▸ THE DATA:
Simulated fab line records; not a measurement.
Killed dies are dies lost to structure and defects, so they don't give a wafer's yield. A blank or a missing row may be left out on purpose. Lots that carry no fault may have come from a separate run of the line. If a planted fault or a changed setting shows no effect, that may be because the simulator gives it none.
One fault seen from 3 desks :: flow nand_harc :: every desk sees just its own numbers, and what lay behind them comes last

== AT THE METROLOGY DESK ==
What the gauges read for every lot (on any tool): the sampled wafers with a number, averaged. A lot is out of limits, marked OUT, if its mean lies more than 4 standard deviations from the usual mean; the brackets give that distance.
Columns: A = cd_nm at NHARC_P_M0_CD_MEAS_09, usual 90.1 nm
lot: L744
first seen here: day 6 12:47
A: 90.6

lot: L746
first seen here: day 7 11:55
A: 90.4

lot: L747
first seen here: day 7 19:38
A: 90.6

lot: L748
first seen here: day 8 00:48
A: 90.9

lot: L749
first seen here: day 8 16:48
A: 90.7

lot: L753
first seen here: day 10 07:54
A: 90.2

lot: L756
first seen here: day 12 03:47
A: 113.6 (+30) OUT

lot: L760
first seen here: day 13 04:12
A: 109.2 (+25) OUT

▸ WORK TASK:
So that no detail is lost, give every line of the data again exactly.

▸ ANSWER AREA:
Simulated fab line records; not a measurement.
Killed dies are dies lost to structure and defects, so they don't give a wafer's yield. A blank or a missing row may be left out on purpose. Lots that carry no fault may have come from a separate run of the line. If a planted fault or a changed setting shows no effect, that may be because the simulator gives it none.
One fault seen from 3 desks :: flow nand_harc :: every desk sees just its own numbers, and what lay behind them comes last

== AT THE METROLOGY DESK ==
What the gauges read for every lot (on any tool): the sampled wafers with a number, averaged. A lot is out of limits, marked OUT, if its mean lies more than 4 standard deviations from the usual mean; the brackets give that distance.
Columns: A = cd_nm at NHARC_P_M0_CD_MEAS_09, usual 90.1 nm
lot: L744
first seen here: day 6 12:47
A: 90.6

lot: L746
first seen here: day 7 11:55
A: 90.4

lot: L747
first seen here: day 7 19:38
A: 90.6

lot: L748
first seen here: day 8 00:48
A: 90.9

lot: L749
first seen here: day 8 16:48
A: 90.7

lot: L753
first seen here: day 10 07:54
A: 90.2

lot: L756
first seen here: day 12 03:47
A: 113.6 (+30) OUT

lot: L760
first seen here: day 13 04:12
A: 109.2 (+25) OUT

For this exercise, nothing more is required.